_Requirement_: Each line of the data has to be retyped exactly as it is.

_Listed records_:
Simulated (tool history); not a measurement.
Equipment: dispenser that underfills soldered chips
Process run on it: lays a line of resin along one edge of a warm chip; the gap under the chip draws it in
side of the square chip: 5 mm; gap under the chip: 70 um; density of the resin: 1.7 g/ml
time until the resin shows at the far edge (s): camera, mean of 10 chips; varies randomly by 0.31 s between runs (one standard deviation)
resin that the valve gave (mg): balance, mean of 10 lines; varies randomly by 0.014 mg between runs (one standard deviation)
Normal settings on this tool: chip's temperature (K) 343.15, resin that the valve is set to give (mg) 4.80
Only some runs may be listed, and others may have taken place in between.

_Answer section_:
Simulated (tool history); not a measurement.
Equipment: dispenser that underfills soldered chips
Process run on it: lays a line of resin along one edge of a warm chip; the gap under the chip draws it in
side of the square chip: 5 mm; gap under the chip: 70 um; density of the resin: 1.7 g/ml
time until the resin shows at the far edge (s): camera, mean of 10 chips; varies randomly by 0.31 s between runs (one standard deviation)
resin that the valve gave (mg): balance, mean of 10 lines; varies randomly by 0.014 mg between runs (one standard deviation)
Normal settings on this tool: chip's temperature (K) 343.15, resin that the valve is set to give (mg) 4.80
Only some runs may be listed, and others may have taken place in between.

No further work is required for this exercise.